▸ INFORMATION SHOWN:
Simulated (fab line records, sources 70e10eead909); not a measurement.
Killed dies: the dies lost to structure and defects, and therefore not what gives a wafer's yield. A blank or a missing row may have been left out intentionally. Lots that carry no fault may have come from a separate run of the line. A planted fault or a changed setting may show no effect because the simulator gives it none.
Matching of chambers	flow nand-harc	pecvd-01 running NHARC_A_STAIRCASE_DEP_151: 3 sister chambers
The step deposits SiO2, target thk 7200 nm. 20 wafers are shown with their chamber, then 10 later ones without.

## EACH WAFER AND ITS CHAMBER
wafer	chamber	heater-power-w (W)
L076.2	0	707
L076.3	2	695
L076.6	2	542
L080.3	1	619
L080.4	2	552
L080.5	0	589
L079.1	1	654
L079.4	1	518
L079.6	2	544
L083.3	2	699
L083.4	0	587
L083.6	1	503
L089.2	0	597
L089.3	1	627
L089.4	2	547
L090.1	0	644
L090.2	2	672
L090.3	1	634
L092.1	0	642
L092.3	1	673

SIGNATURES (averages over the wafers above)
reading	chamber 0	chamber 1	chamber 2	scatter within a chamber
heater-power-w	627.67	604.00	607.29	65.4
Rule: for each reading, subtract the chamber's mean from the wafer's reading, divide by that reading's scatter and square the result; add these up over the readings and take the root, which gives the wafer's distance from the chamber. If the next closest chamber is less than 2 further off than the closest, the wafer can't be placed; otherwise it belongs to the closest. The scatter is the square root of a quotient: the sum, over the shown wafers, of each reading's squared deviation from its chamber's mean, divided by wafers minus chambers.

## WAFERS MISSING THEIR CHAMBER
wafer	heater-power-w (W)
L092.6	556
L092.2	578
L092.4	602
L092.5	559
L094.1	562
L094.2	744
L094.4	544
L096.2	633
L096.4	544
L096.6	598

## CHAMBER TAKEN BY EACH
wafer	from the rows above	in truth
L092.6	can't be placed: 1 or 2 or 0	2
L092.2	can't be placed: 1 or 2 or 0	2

▸ EXERCISE: Retype only this range exactly: the first line of the data through the line where "Killed dies: the" appears.

▸ WRITTEN ANSWER:
Simulated (fab line records, sources 70e10eead909); not a measurement.
Killed dies: the dies lost to structure and defects, and therefore not what gives a wafer's yield. A blank or a missing row may have been left out intentionally. Lots that carry no fault may have come from a separate run of the line. A planted fault or a changed setting may show no effect because the simulator gives it none.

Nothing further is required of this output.